# [ACTION ITEM]
Only an exact reprint of all the data is acceptable.

# [LISTED ENTRIES]
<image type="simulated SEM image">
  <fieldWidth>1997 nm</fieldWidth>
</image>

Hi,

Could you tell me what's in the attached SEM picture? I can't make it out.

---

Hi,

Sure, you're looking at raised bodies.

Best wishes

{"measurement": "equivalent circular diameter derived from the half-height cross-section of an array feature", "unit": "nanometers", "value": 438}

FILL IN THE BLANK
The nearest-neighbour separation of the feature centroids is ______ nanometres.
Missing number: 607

# [TASK OUTPUT]
<image type="simulated SEM image">
  <fieldWidth>1997 nm</fieldWidth>
</image>

Hi,

Could you tell me what's in the attached SEM picture? I can't make it out.

---

Hi,

Sure, you're looking at raised bodies.

Best wishes

{"measurement": "equivalent circular diameter derived from the half-height cross-section of an array feature", "unit": "nanometers", "value": 438}

FILL IN THE BLANK
The nearest-neighbour separation of the feature centroids is ______ nanometres.
Missing number: 607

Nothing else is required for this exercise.